## Work request:
Output each line of the data word for word, from the first through the line that holds "Answer: 137 nm", and leave off whatever follows.

START Records provided

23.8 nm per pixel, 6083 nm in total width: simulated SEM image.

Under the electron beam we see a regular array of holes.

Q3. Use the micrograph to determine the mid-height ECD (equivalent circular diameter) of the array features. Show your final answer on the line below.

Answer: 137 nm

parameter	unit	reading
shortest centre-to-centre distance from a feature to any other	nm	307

END Records provided

## Exercise result:
23.8 nm per pixel, 6083 nm in total width: simulated SEM image.

Under the electron beam we see a regular array of holes.

Q3. Use the micrograph to determine the mid-height ECD (equivalent circular diameter) of the array features. Show your final answer on the line below.

Answer: 137 nm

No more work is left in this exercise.